> **Work task**: In the entries below, find the line with "first, 3 steps" and the line with "alike: REOX_OXIDE_THK"; give again those lines and every line between them, exactly.

> **Data for review**:
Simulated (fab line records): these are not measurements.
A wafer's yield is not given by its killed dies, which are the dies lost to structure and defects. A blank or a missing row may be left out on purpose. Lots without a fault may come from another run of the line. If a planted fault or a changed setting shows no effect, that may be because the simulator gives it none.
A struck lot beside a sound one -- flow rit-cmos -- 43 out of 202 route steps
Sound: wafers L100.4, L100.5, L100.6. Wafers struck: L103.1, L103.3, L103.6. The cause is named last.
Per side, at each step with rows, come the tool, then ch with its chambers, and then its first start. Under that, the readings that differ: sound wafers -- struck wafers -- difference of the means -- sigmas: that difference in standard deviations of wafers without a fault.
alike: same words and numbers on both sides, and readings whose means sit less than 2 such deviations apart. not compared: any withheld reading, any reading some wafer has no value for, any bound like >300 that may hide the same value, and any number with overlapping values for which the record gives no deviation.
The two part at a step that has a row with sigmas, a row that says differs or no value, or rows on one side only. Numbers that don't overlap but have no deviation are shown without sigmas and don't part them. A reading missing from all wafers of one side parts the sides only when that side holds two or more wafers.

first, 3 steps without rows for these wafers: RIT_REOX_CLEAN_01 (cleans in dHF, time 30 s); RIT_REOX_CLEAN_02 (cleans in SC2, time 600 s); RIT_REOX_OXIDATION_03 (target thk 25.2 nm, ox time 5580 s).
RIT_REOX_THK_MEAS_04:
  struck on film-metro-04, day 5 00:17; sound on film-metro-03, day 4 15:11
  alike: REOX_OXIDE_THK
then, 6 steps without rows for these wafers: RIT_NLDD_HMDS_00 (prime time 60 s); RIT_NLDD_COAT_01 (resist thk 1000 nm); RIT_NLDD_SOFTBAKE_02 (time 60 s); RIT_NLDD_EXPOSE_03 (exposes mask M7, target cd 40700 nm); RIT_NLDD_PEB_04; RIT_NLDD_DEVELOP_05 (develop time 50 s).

> **Written reply**:
first, 3 steps without rows for these wafers: RIT_REOX_CLEAN_01 (cleans in dHF, time 30 s); RIT_REOX_CLEAN_02 (cleans in SC2, time 600 s); RIT_REOX_OXIDATION_03 (target thk 25.2 nm, ox time 5580 s).
RIT_REOX_THK_MEAS_04:
  struck on film-metro-04, day 5 00:17; sound on film-metro-03, day 4 15:11
  alike: REOX_OXIDE_THK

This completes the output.